• **Assigned task**:
Would you restate word for word the lines of the listing, beginning at the first and ending with the line that holds "3 MASKED_ETCH: tone"?

• **Record extracts**:
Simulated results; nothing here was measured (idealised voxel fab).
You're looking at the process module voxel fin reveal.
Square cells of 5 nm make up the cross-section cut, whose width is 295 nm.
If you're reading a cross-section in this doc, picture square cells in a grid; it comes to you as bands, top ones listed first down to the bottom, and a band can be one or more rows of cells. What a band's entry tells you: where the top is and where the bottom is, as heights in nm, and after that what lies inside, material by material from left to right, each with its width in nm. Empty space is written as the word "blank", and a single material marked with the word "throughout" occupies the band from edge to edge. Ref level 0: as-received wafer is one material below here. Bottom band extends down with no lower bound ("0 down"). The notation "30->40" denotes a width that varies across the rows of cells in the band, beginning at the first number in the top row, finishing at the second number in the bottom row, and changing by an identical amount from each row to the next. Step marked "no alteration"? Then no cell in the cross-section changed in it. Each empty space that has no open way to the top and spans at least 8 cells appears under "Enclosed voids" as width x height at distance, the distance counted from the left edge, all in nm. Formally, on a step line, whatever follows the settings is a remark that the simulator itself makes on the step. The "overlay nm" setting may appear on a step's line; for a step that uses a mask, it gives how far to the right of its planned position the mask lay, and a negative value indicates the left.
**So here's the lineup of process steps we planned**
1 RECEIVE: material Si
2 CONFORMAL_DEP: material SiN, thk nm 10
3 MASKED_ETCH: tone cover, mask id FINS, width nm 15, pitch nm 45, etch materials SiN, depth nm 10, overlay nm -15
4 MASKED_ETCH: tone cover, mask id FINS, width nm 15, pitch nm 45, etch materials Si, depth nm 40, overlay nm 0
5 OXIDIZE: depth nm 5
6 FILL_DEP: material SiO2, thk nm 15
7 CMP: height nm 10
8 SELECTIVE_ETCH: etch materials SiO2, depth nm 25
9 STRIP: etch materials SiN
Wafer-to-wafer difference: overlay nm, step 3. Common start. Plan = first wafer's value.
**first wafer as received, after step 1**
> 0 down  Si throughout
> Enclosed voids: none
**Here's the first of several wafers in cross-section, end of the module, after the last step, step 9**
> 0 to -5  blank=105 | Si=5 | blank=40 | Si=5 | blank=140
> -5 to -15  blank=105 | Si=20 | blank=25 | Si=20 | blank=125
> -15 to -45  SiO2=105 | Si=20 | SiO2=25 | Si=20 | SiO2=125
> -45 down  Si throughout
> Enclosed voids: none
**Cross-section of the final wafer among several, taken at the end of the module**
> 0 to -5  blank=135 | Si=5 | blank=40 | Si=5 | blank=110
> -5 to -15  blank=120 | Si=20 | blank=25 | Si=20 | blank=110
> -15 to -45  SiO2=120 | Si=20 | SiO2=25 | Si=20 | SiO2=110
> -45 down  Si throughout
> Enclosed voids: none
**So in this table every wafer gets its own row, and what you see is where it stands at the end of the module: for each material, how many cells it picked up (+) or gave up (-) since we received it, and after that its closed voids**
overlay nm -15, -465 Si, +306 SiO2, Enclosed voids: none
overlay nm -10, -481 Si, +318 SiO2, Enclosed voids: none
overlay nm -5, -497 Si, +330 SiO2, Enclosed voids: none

• **Result**:
Simulated results; nothing here was measured (idealised voxel fab).
You're looking at the process module voxel fin reveal.
Square cells of 5 nm make up the cross-section cut, whose width is 295 nm.
If you're reading a cross-section in this doc, picture square cells in a grid; it comes to you as bands, top ones listed first down to the bottom, and a band can be one or more rows of cells. What a band's entry tells you: where the top is and where the bottom is, as heights in nm, and after that what lies inside, material by material from left to right, each with its width in nm. Empty space is written as the word "blank", and a single material marked with the word "throughout" occupies the band from edge to edge. Ref level 0: as-received wafer is one material below here. Bottom band extends down with no lower bound ("0 down"). The notation "30->40" denotes a width that varies across the rows of cells in the band, beginning at the first number in the top row, finishing at the second number in the bottom row, and changing by an identical amount from each row to the next. Step marked "no alteration"? Then no cell in the cross-section changed in it. Each empty space that has no open way to the top and spans at least 8 cells appears under "Enclosed voids" as width x height at distance, the distance counted from the left edge, all in nm. Formally, on a step line, whatever follows the settings is a remark that the simulator itself makes on the step. The "overlay nm" setting may appear on a step's line; for a step that uses a mask, it gives how far to the right of its planned position the mask lay, and a negative value indicates the left.
**So here's the lineup of process steps we planned**
1 RECEIVE: material Si
2 CONFORMAL_DEP: material SiN, thk nm 10
3 MASKED_ETCH: tone cover, mask id FINS, width nm 15, pitch nm 45, etch materials SiN, depth nm 10, overlay nm -15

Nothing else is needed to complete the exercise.